[Opening EXERCISE DATA section]

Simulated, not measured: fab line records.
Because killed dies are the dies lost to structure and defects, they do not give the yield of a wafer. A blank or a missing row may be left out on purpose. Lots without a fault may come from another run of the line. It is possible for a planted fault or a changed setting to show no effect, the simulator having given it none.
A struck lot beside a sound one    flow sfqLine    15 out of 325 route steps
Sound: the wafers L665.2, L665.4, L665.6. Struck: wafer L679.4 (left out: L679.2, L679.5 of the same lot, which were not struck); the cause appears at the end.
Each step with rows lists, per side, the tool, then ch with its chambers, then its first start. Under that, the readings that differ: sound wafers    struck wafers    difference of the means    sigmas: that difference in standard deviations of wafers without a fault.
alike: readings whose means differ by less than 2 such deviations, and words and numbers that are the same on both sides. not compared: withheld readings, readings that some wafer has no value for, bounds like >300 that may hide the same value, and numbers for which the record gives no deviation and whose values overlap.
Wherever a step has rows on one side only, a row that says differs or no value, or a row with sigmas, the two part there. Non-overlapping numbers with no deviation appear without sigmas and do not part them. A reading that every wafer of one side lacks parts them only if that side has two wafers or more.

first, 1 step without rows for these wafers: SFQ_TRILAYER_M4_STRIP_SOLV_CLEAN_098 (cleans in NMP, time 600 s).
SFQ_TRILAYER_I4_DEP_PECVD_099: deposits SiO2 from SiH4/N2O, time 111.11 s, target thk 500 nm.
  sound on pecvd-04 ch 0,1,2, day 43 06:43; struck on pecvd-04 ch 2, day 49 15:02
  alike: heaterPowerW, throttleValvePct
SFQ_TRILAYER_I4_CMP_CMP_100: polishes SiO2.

[Closing EXERCISE DATA section]

From the first entry above to the last, repeat everything exactly.

RESPONSE BOX »
Simulated, not measured: fab line records.
Because killed dies are the dies lost to structure and defects, they do not give the yield of a wafer. A blank or a missing row may be left out on purpose. Lots without a fault may come from another run of the line. It is possible for a planted fault or a changed setting to show no effect, the simulator having given it none.
A struck lot beside a sound one    flow sfqLine    15 out of 325 route steps
Sound: the wafers L665.2, L665.4, L665.6. Struck: wafer L679.4 (left out: L679.2, L679.5 of the same lot, which were not struck); the cause appears at the end.
Each step with rows lists, per side, the tool, then ch with its chambers, then its first start. Under that, the readings that differ: sound wafers    struck wafers    difference of the means    sigmas: that difference in standard deviations of wafers without a fault.
alike: readings whose means differ by less than 2 such deviations, and words and numbers that are the same on both sides. not compared: withheld readings, readings that some wafer has no value for, bounds like >300 that may hide the same value, and numbers for which the record gives no deviation and whose values overlap.
Wherever a step has rows on one side only, a row that says differs or no value, or a row with sigmas, the two part there. Non-overlapping numbers with no deviation appear without sigmas and do not part them. A reading that every wafer of one side lacks parts them only if that side has two wafers or more.

first, 1 step without rows for these wafers: SFQ_TRILAYER_M4_STRIP_SOLV_CLEAN_098 (cleans in NMP, time 600 s).
SFQ_TRILAYER_I4_DEP_PECVD_099: deposits SiO2 from SiH4/N2O, time 111.11 s, target thk 500 nm.
  sound on pecvd-04 ch 0,1,2, day 43 06:43; struck on pecvd-04 ch 2, day 49 15:02
  alike: heaterPowerW, throttleValvePct
SFQ_TRILAYER_I4_CMP_CMP_100: polishes SiO2.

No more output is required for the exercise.